> _INFORMATION PROVIDED_:
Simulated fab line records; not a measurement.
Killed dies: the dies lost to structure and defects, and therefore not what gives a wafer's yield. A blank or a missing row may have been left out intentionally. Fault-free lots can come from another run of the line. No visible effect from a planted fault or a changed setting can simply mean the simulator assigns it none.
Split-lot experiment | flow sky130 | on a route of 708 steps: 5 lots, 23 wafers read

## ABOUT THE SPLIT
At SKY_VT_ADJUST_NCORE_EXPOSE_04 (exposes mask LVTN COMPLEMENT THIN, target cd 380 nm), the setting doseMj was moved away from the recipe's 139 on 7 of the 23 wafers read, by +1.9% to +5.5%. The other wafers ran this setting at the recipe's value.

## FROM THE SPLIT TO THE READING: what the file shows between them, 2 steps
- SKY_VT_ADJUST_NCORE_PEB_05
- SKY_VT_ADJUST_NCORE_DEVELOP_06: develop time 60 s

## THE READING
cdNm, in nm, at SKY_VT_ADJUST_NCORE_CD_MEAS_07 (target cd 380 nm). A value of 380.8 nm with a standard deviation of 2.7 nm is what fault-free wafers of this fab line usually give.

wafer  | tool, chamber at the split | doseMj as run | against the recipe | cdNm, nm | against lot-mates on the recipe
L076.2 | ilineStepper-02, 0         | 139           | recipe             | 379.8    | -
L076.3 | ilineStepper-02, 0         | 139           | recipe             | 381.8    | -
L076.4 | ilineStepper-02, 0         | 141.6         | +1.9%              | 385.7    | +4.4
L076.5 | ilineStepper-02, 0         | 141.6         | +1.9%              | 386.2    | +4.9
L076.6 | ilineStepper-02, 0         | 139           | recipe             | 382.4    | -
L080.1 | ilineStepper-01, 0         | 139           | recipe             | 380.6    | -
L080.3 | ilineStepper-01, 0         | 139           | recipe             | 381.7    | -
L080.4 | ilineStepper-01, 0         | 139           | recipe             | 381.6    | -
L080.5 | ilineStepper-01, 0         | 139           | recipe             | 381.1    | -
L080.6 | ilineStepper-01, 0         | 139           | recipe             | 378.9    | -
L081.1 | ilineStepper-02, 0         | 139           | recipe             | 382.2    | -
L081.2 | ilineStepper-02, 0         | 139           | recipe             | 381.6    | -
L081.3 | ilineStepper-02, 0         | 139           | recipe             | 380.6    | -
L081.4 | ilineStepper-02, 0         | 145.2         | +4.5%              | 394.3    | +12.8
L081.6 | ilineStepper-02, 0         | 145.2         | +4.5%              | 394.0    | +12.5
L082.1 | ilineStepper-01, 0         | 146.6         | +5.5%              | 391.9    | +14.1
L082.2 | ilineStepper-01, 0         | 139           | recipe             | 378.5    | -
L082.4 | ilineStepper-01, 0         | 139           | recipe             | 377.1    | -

> _WORK ORDER_: Retype exactly the lines above, from the one with "L076.2 | ilineStepper-02, 0" through the one with "L082.1 | ilineStepper-01, 0", inclusive.

> _EXERCISE RESPONSE_:
L076.2 | ilineStepper-02, 0         | 139           | recipe             | 379.8    | -
L076.3 | ilineStepper-02, 0         | 139           | recipe             | 381.8    | -
L076.4 | ilineStepper-02, 0         | 141.6         | +1.9%              | 385.7    | +4.4
L076.5 | ilineStepper-02, 0         | 141.6         | +1.9%              | 386.2    | +4.9
L076.6 | ilineStepper-02, 0         | 139           | recipe             | 382.4    | -
L080.1 | ilineStepper-01, 0         | 139           | recipe             | 380.6    | -
L080.3 | ilineStepper-01, 0         | 139           | recipe             | 381.7    | -
L080.4 | ilineStepper-01, 0         | 139           | recipe             | 381.6    | -
L080.5 | ilineStepper-01, 0         | 139           | recipe             | 381.1    | -
L080.6 | ilineStepper-01, 0         | 139           | recipe             | 378.9    | -
L081.1 | ilineStepper-02, 0         | 139           | recipe             | 382.2    | -
L081.2 | ilineStepper-02, 0         | 139           | recipe             | 381.6    | -
L081.3 | ilineStepper-02, 0         | 139           | recipe             | 380.6    | -
L081.4 | ilineStepper-02, 0         | 145.2         | +4.5%              | 394.3    | +12.8
L081.6 | ilineStepper-02, 0         | 145.2         | +4.5%              | 394.0    | +12.5
L082.1 | ilineStepper-01, 0         | 146.6         | +5.5%              | 391.9    | +14.1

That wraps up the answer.